*** MATERIAL SUPPLIED ***
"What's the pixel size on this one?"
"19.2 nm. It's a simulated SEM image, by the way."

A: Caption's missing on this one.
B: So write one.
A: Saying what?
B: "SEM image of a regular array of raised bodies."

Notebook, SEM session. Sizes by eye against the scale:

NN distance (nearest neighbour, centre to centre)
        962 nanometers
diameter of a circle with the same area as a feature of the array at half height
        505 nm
*** End of MATERIAL SUPPLIED ***

TASK ITEM. Set down the records once more, character for character.

RESULT.
"What's the pixel size on this one?"
"19.2 nm. It's a simulated SEM image, by the way."

A: Caption's missing on this one.
B: So write one.
A: Saying what?
B: "SEM image of a regular array of raised bodies."

Notebook, SEM session. Sizes by eye against the scale:

NN distance (nearest neighbour, centre to centre)
        962 nanometers
diameter of a circle with the same area as a feature of the array at half height
        505 nm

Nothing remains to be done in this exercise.